Requirement
Restate word for word the lines that begin the listing and end with the line holding "Height 0 is".

Entries provided
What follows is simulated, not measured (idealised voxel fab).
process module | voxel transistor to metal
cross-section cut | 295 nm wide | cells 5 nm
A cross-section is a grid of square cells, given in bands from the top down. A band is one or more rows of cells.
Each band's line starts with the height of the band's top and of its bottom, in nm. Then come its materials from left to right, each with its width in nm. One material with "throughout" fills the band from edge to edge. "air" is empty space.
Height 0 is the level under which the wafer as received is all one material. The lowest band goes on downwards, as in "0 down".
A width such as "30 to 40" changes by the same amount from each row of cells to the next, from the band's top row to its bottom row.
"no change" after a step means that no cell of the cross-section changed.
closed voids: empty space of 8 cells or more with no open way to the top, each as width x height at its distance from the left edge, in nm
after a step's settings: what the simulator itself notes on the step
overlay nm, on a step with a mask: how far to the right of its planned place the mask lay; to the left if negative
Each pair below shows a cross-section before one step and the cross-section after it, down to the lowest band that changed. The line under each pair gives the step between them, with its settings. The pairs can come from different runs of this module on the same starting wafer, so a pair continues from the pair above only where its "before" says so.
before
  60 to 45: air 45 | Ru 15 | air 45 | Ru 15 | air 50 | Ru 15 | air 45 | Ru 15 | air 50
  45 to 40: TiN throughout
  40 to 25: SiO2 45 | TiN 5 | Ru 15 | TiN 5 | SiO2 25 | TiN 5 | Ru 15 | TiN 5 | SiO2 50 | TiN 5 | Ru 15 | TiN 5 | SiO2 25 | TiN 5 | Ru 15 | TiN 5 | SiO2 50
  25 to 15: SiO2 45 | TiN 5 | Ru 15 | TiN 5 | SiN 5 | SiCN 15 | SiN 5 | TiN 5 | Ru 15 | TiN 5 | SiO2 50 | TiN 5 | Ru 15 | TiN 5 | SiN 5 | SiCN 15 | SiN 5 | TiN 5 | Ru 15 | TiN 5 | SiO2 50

Written solution
What follows is simulated, not measured (idealised voxel fab).
process module | voxel transistor to metal
cross-section cut | 295 nm wide | cells 5 nm
A cross-section is a grid of square cells, given in bands from the top down. A band is one or more rows of cells.
Each band's line starts with the height of the band's top and of its bottom, in nm. Then come its materials from left to right, each with its width in nm. One material with "throughout" fills the band from edge to edge. "air" is empty space.
Height 0 is the level under which the wafer as received is all one material. The lowest band goes on downwards, as in "0 down".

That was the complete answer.